===

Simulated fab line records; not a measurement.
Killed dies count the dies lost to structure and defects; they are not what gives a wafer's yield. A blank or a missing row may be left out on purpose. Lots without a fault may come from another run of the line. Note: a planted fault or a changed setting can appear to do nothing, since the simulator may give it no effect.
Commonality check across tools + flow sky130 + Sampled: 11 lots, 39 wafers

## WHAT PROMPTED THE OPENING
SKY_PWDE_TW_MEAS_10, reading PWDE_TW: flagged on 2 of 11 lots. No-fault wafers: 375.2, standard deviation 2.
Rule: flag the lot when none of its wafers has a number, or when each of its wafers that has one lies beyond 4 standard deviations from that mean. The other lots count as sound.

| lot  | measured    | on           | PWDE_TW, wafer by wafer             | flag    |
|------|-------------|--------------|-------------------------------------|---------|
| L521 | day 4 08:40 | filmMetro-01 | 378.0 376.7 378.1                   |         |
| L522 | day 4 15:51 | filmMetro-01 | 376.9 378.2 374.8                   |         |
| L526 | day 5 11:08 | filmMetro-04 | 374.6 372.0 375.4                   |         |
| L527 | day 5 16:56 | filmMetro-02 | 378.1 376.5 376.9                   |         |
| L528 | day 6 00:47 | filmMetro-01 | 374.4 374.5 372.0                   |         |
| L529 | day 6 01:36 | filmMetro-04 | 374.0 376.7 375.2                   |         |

===

REQUIREMENT:
In this exercise, the data above is to be printed exactly.

SOLUTION:
Simulated fab line records; not a measurement.
Killed dies count the dies lost to structure and defects; they are not what gives a wafer's yield. A blank or a missing row may be left out on purpose. Lots without a fault may come from another run of the line. Note: a planted fault or a changed setting can appear to do nothing, since the simulator may give it no effect.
Commonality check across tools + flow sky130 + Sampled: 11 lots, 39 wafers

## WHAT PROMPTED THE OPENING
SKY_PWDE_TW_MEAS_10, reading PWDE_TW: flagged on 2 of 11 lots. No-fault wafers: 375.2, standard deviation 2.
Rule: flag the lot when none of its wafers has a number, or when each of its wafers that has one lies beyond 4 standard deviations from that mean. The other lots count as sound.

| lot  | measured    | on           | PWDE_TW, wafer by wafer             | flag    |
|------|-------------|--------------|-------------------------------------|---------|
| L521 | day 4 08:40 | filmMetro-01 | 378.0 376.7 378.1                   |         |
| L522 | day 4 15:51 | filmMetro-01 | 376.9 378.2 374.8                   |         |
| L526 | day 5 11:08 | filmMetro-04 | 374.6 372.0 375.4                   |         |
| L527 | day 5 16:56 | filmMetro-02 | 378.1 376.5 376.9                   |         |
| L528 | day 6 00:47 | filmMetro-01 | 374.4 374.5 372.0                   |         |
| L529 | day 6 01:36 | filmMetro-04 | 374.0 376.7 375.2                   |         |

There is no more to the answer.